Requirement: Below is a listing. Set down exactly the lines from the one containing "next in between." through the one containing "Layout of what", both ends included, and leave out the rest.

Supplied information:
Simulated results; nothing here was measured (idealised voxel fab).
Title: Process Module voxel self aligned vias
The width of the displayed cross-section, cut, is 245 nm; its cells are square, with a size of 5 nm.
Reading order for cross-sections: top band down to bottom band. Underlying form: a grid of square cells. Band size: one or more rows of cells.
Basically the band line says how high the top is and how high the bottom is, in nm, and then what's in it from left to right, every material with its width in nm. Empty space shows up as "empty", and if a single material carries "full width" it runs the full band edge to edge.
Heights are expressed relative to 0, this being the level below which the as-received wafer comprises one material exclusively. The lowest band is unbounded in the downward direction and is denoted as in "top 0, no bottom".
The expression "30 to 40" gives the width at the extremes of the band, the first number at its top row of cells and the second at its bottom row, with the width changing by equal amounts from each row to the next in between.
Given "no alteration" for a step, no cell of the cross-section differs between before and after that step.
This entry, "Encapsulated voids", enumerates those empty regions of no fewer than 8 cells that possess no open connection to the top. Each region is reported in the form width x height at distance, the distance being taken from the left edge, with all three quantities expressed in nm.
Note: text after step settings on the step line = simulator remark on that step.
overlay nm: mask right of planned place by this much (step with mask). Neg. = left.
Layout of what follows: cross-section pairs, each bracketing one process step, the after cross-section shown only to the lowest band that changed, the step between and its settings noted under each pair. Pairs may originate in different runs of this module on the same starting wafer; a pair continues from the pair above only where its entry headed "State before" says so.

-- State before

Task solution:
The expression "30 to 40" gives the width at the extremes of the band, the first number at its top row of cells and the second at its bottom row, with the width changing by equal amounts from each row to the next in between.
Given "no alteration" for a step, no cell of the cross-section differs between before and after that step.
This entry, "Encapsulated voids", enumerates those empty regions of no fewer than 8 cells that possess no open connection to the top. Each region is reported in the form width x height at distance, the distance being taken from the left edge, with all three quantities expressed in nm.
Note: text after step settings on the step line = simulator remark on that step.
overlay nm: mask right of planned place by this much (step with mask). Neg. = left.
Layout of what follows: cross-section pairs, each bracketing one process step, the after cross-section shown only to the lowest band that changed, the step between and its settings noted under each pair. Pairs may originate in different runs of this module on the same starting wafer; a pair continues from the pair above only where its entry headed "State before" says so.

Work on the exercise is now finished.